▶ WORK REQUEST
Would you please restate every record exactly as written?

▶ MATERIAL SHOWN
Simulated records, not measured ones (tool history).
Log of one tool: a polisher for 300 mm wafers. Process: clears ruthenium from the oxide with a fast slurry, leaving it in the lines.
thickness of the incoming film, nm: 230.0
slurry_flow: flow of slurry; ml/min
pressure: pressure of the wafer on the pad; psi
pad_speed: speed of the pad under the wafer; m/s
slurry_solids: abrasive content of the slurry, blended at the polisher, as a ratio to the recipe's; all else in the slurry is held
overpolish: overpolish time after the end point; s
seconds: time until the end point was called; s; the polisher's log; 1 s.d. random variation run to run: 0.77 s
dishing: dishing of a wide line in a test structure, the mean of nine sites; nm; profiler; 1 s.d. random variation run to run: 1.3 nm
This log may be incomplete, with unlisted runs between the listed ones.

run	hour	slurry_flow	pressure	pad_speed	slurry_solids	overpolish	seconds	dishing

▶ RESPONSE BOX
Simulated records, not measured ones (tool history).
Log of one tool: a polisher for 300 mm wafers. Process: clears ruthenium from the oxide with a fast slurry, leaving it in the lines.
thickness of the incoming film, nm: 230.0
slurry_flow: flow of slurry; ml/min
pressure: pressure of the wafer on the pad; psi
pad_speed: speed of the pad under the wafer; m/s
slurry_solids: abrasive content of the slurry, blended at the polisher, as a ratio to the recipe's; all else in the slurry is held
overpolish: overpolish time after the end point; s
seconds: time until the end point was called; s; the polisher's log; 1 s.d. random variation run to run: 0.77 s
dishing: dishing of a wide line in a test structure, the mean of nine sites; nm; profiler; 1 s.d. random variation run to run: 1.3 nm
This log may be incomplete, with unlisted runs between the listed ones.

run	hour	slurry_flow	pressure	pad_speed	slurry_solids	overpolish	seconds	dishing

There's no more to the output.